PROVIDED INFORMATION:
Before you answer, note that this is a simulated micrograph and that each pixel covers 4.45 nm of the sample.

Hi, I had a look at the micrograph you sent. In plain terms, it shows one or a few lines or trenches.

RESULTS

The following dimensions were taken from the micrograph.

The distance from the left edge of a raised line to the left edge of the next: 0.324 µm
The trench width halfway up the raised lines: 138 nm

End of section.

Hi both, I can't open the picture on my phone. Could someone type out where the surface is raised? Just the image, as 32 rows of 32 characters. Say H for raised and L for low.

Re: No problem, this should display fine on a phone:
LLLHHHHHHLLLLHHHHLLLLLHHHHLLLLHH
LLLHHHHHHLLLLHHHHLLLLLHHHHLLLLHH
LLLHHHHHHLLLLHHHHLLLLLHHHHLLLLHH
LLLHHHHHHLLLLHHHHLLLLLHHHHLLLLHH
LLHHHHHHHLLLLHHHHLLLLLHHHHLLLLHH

EXERCISE:
From the records above, extract every entry verbatim.

WORKED SOLUTION:
Before you answer, note that this is a simulated micrograph and that each pixel covers 4.45 nm of the sample.

Hi, I had a look at the micrograph you sent. In plain terms, it shows one or a few lines or trenches.

RESULTS

The following dimensions were taken from the micrograph.

The distance from the left edge of a raised line to the left edge of the next: 0.324 µm
The trench width halfway up the raised lines: 138 nm

End of section.

Hi both, I can't open the picture on my phone. Could someone type out where the surface is raised? Just the image, as 32 rows of 32 characters. Say H for raised and L for low.

Re: No problem, this should display fine on a phone:
LLLHHHHHHLLLLHHHHLLLLLHHHHLLLLHH
LLLHHHHHHLLLLHHHHLLLLLHHHHLLLLHH
LLLHHHHHHLLLLHHHHLLLLLHHHHLLLLHH
LLLHHHHHHLLLLHHHHLLLLLHHHHLLLLHH
LLHHHHHHHLLLLHHHHLLLLLHHHHLLLLHH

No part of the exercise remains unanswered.